__Work order__
Look for the line that has "14 DIRECTIONAL_ETCH with" in the material below; please repeat it and every line after it, exactly, up to and including the line that has "35 DIRECTIONAL_ETCH with", and nothing else.

[Dataset entries — start]
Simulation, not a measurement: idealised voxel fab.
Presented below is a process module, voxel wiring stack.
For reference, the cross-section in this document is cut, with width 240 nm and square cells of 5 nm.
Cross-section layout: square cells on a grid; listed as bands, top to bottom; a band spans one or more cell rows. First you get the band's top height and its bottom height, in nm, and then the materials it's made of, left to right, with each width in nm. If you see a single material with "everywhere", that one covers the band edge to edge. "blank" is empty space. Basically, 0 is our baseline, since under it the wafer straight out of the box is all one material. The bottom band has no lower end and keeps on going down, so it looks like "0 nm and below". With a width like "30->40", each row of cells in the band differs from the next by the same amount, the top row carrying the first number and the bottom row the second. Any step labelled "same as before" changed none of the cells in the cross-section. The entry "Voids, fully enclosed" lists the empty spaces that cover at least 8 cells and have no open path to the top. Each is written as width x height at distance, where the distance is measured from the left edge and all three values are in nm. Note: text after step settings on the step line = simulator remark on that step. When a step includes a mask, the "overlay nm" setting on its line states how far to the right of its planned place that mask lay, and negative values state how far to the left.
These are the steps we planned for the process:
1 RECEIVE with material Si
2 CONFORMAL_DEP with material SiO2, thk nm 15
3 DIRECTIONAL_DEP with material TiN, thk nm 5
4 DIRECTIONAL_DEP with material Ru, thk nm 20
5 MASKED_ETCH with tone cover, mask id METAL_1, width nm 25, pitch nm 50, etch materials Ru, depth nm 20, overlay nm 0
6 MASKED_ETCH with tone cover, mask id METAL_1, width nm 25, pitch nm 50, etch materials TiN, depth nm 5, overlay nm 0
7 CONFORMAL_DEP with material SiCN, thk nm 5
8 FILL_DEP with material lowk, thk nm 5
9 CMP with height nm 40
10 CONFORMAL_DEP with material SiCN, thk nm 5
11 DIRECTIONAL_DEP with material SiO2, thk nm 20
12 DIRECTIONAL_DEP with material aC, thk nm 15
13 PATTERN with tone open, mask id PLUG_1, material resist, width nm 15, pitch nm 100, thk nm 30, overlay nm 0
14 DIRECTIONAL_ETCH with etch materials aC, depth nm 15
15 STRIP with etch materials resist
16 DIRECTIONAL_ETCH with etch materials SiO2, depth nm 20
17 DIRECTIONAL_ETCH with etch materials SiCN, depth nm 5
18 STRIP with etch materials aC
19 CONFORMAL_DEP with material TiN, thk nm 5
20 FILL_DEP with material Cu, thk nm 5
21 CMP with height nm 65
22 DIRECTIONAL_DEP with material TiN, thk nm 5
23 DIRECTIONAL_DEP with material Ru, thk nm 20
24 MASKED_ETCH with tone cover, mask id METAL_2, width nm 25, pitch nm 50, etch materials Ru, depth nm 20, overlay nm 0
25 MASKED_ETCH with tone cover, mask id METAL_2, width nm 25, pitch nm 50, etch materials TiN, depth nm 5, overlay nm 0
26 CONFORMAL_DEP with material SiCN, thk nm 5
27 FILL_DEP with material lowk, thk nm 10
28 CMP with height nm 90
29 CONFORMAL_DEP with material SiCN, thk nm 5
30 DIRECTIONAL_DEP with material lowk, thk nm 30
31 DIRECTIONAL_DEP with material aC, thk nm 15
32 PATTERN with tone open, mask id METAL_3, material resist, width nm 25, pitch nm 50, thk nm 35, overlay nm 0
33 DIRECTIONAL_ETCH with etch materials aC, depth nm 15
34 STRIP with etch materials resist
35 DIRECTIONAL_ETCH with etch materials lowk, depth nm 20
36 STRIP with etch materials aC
[Dataset entries — finish]

__Task solution__
14 DIRECTIONAL_ETCH with etch materials aC, depth nm 15
15 STRIP with etch materials resist
16 DIRECTIONAL_ETCH with etch materials SiO2, depth nm 20
17 DIRECTIONAL_ETCH with etch materials SiCN, depth nm 5
18 STRIP with etch materials aC
19 CONFORMAL_DEP with material TiN, thk nm 5
20 FILL_DEP with material Cu, thk nm 5
21 CMP with height nm 65
22 DIRECTIONAL_DEP with material TiN, thk nm 5
23 DIRECTIONAL_DEP with material Ru, thk nm 20
24 MASKED_ETCH with tone cover, mask id METAL_2, width nm 25, pitch nm 50, etch materials Ru, depth nm 20, overlay nm 0
25 MASKED_ETCH with tone cover, mask id METAL_2, width nm 25, pitch nm 50, etch materials TiN, depth nm 5, overlay nm 0
26 CONFORMAL_DEP with material SiCN, thk nm 5
27 FILL_DEP with material lowk, thk nm 10
28 CMP with height nm 90
29 CONFORMAL_DEP with material SiCN, thk nm 5
30 DIRECTIONAL_DEP with material lowk, thk nm 30
31 DIRECTIONAL_DEP with material aC, thk nm 15
32 PATTERN with tone open, mask id METAL_3, material resist, width nm 25, pitch nm 50, thk nm 35, overlay nm 0
33 DIRECTIONAL_ETCH with etch materials aC, depth nm 15
34 STRIP with etch materials resist
35 DIRECTIONAL_ETCH with etch materials lowk, depth nm 20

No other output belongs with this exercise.